►
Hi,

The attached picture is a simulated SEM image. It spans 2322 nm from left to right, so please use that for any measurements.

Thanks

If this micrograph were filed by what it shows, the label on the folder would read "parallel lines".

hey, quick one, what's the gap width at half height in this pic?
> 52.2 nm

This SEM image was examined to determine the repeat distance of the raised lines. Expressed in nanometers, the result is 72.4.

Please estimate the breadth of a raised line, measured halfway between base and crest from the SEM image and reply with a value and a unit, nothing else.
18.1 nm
◄

**TASK ITEM:**
Through the line that holds "Please estimate the", repeat the material above exactly, starting at its first line.

**TASK ANSWER:**
Hi,

The attached picture is a simulated SEM image. It spans 2322 nm from left to right, so please use that for any measurements.

Thanks

If this micrograph were filed by what it shows, the label on the folder would read "parallel lines".

hey, quick one, what's the gap width at half height in this pic?
> 52.2 nm

This SEM image was examined to determine the repeat distance of the raised lines. Expressed in nanometers, the result is 72.4.

Please estimate the breadth of a raised line, measured halfway between base and crest from the SEM image and reply with a value and a unit, nothing else.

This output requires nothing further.